#### Exercise:
The required output is every line from the beginning of the entries below through the line that includes "Killed dies: the", copied exactly.

#### Given records:
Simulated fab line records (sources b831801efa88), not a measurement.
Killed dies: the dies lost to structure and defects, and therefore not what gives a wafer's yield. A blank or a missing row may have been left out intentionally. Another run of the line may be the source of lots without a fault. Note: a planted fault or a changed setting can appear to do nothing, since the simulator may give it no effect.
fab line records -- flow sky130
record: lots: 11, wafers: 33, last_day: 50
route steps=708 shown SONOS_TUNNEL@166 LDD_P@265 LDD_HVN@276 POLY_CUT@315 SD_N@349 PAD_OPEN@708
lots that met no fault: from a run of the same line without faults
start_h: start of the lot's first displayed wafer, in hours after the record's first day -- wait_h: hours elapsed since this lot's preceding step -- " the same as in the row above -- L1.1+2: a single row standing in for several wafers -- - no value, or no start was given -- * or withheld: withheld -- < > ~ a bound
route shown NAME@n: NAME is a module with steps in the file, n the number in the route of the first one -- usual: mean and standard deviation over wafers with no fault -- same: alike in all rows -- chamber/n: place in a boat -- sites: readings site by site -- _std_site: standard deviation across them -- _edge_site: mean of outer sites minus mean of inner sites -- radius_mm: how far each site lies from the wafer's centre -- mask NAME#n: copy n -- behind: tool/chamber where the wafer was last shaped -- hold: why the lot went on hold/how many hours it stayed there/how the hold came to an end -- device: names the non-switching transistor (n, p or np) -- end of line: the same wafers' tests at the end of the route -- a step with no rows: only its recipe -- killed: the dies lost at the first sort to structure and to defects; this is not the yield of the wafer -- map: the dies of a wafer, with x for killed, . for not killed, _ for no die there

#### Response area:
Simulated fab line records (sources b831801efa88), not a measurement.
Killed dies: the dies lost to structure and defects, and therefore not what gives a wafer's yield. A blank or a missing row may have been left out intentionally. Another run of the line may be the source of lots without a fault. Note: a planted fault or a changed setting can appear to do nothing, since the simulator may give it no effect.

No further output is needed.